» Assigned task
Starting at the first line of the records below, transcribe each line exactly, ending with the line that contains "B1: film thickness".

» Listed records

|---|

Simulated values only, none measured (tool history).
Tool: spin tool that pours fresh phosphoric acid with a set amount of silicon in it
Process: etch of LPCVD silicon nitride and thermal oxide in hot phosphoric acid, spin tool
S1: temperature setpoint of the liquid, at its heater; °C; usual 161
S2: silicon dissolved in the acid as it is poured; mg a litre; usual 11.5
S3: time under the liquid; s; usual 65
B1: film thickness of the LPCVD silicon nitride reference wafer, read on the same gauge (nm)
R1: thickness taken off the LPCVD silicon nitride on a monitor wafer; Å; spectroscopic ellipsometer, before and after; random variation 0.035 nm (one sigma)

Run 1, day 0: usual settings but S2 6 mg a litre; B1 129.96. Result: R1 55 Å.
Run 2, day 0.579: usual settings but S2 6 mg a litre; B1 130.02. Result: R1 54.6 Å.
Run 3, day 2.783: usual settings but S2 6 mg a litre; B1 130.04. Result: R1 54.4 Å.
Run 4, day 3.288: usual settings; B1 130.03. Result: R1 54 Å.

|---|

» Answer box
Simulated values only, none measured (tool history).
Tool: spin tool that pours fresh phosphoric acid with a set amount of silicon in it
Process: etch of LPCVD silicon nitride and thermal oxide in hot phosphoric acid, spin tool
S1: temperature setpoint of the liquid, at its heater; °C; usual 161
S2: silicon dissolved in the acid as it is poured; mg a litre; usual 11.5
S3: time under the liquid; s; usual 65
B1: film thickness of the LPCVD silicon nitride reference wafer, read on the same gauge (nm)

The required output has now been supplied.